---------- Entries shown ----------

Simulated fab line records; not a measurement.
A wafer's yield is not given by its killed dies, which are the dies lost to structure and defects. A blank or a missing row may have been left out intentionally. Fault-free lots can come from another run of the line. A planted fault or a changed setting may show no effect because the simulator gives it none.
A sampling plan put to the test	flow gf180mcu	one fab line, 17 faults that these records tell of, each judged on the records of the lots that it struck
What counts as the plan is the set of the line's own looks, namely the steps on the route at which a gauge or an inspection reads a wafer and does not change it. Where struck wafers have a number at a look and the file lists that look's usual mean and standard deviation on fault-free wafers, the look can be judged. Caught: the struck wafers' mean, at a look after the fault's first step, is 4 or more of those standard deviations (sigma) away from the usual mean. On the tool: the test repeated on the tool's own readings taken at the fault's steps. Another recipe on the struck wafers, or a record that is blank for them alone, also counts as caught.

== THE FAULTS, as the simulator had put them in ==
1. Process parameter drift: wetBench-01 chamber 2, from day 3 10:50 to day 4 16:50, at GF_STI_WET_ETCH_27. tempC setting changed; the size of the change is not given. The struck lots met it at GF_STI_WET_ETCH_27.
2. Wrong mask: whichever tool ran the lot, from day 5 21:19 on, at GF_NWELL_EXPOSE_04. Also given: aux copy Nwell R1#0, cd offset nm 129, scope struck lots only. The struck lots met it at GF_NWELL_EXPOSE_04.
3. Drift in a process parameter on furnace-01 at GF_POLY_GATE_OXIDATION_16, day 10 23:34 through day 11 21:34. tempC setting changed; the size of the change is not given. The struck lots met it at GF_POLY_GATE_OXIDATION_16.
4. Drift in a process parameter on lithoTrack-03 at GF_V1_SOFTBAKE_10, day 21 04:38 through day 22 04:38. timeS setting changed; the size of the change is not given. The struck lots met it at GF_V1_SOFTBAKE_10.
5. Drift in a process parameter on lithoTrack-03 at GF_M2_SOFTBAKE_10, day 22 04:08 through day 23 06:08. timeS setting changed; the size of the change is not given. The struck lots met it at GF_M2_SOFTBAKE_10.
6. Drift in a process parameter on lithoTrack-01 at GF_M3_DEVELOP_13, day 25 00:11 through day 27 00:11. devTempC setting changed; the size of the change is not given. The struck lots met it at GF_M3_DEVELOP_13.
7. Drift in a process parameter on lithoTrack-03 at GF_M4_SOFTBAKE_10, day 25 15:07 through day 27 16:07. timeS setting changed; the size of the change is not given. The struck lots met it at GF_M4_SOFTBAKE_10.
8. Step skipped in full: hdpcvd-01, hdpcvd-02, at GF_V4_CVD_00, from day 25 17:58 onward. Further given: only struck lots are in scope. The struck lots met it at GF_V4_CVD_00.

----------

→ **Exercise**:
In the listing above, find the line with "3. Drift in" and the line with "4. Drift in", then print exactly those lines and every line between them.

→ **Expected answer**:
3. Drift in a process parameter on furnace-01 at GF_POLY_GATE_OXIDATION_16, day 10 23:34 through day 11 21:34. tempC setting changed; the size of the change is not given. The struck lots met it at GF_POLY_GATE_OXIDATION_16.
4. Drift in a process parameter on lithoTrack-03 at GF_V1_SOFTBAKE_10, day 21 04:38 through day 22 04:38. timeS setting changed; the size of the change is not given. The struck lots met it at GF_V1_SOFTBAKE_10.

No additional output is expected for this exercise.